- [INFORMATION SUPPLIED]:

--*--

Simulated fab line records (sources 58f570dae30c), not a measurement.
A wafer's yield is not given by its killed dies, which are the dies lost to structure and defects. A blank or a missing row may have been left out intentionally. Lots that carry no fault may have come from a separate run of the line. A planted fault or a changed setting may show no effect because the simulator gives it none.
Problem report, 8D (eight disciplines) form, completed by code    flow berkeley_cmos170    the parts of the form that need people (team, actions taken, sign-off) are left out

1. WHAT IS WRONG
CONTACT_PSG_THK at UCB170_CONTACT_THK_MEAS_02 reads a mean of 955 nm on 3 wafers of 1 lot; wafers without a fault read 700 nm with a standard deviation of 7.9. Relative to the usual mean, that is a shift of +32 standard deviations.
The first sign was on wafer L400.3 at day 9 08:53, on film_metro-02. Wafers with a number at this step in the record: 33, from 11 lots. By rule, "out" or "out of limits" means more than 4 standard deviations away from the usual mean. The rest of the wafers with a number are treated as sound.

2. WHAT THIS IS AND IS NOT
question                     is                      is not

--*--

Reproduce every line of the data exactly as it was written.

Simulated fab line records (sources 58f570dae30c), not a measurement.
A wafer's yield is not given by its killed dies, which are the dies lost to structure and defects. A blank or a missing row may have been left out intentionally. Lots that carry no fault may have come from a separate run of the line. A planted fault or a changed setting may show no effect because the simulator gives it none.
Problem report, 8D (eight disciplines) form, completed by code    flow berkeley_cmos170    the parts of the form that need people (team, actions taken, sign-off) are left out

1. WHAT IS WRONG
CONTACT_PSG_THK at UCB170_CONTACT_THK_MEAS_02 reads a mean of 955 nm on 3 wafers of 1 lot; wafers without a fault read 700 nm with a standard deviation of 7.9. Relative to the usual mean, that is a shift of +32 standard deviations.
The first sign was on wafer L400.3 at day 9 08:53, on film_metro-02. Wafers with a number at this step in the record: 33, from 11 lots. By rule, "out" or "out of limits" means more than 4 standard deviations away from the usual mean. The rest of the wafers with a number are treated as sound.

2. WHAT THIS IS AND IS NOT
question                     is                      is not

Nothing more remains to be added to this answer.